● ACTIVITY
Produce the records below again, word for word, but stop after the line that contains "start_h: hours from".

○ ○ ○ ○ ○

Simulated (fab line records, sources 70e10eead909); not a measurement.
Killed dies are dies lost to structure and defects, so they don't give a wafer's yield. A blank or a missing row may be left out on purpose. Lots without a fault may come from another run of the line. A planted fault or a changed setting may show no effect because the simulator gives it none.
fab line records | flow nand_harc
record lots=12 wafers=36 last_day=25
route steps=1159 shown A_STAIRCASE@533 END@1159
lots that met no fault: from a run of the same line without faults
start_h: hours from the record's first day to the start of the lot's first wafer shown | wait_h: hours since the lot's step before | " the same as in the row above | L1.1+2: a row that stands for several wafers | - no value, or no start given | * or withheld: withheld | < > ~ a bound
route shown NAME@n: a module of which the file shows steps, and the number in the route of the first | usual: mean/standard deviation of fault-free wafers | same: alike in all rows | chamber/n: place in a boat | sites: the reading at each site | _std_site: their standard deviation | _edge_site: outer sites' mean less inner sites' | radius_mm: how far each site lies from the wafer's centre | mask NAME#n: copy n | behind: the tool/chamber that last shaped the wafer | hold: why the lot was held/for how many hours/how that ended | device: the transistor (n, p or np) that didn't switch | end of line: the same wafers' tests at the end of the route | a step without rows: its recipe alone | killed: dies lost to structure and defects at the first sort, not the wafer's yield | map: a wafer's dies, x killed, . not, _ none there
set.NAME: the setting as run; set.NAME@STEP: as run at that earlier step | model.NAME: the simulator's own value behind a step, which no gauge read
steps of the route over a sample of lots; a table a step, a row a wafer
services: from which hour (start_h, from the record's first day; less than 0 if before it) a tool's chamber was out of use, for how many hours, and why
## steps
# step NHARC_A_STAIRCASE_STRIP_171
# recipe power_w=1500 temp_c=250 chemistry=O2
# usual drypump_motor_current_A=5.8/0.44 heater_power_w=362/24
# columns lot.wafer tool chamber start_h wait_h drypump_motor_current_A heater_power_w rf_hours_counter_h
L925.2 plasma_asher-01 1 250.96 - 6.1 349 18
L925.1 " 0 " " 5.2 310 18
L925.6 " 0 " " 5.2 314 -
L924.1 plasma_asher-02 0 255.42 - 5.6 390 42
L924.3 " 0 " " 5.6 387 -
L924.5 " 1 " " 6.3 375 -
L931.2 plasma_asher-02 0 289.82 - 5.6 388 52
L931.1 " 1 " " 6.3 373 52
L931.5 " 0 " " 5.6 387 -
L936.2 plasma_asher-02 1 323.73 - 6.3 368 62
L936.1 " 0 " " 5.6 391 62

○ ○ ○ ○ ○

● ANSWER SECTION
Simulated (fab line records, sources 70e10eead909); not a measurement.
Killed dies are dies lost to structure and defects, so they don't give a wafer's yield. A blank or a missing row may be left out on purpose. Lots without a fault may come from another run of the line. A planted fault or a changed setting may show no effect because the simulator gives it none.
fab line records | flow nand_harc
record lots=12 wafers=36 last_day=25
route steps=1159 shown A_STAIRCASE@533 END@1159
lots that met no fault: from a run of the same line without faults
start_h: hours from the record's first day to the start of the lot's first wafer shown | wait_h: hours since the lot's step before | " the same as in the row above | L1.1+2: a row that stands for several wafers | - no value, or no start given | * or withheld: withheld | < > ~ a bound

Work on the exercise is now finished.